REQUIREMENT:
Print each entry below precisely as it reads.

━━━━━━━━━━━━━━━━━━━━

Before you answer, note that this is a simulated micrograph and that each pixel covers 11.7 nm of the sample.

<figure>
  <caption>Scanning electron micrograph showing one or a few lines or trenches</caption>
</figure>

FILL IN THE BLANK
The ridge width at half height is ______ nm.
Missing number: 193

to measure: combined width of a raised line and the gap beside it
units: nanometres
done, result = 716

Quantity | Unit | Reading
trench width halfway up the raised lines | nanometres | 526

━━━━━━━━━━━━━━━━━━━━

EXERCISE OUTPUT:
Before you answer, note that this is a simulated micrograph and that each pixel covers 11.7 nm of the sample.

<figure>
  <caption>Scanning electron micrograph showing one or a few lines or trenches</caption>
</figure>

FILL IN THE BLANK
The ridge width at half height is ______ nm.
Missing number: 193

to measure: combined width of a raised line and the gap beside it
units: nanometres
done, result = 716

Quantity | Unit | Reading
trench width halfway up the raised lines | nanometres | 526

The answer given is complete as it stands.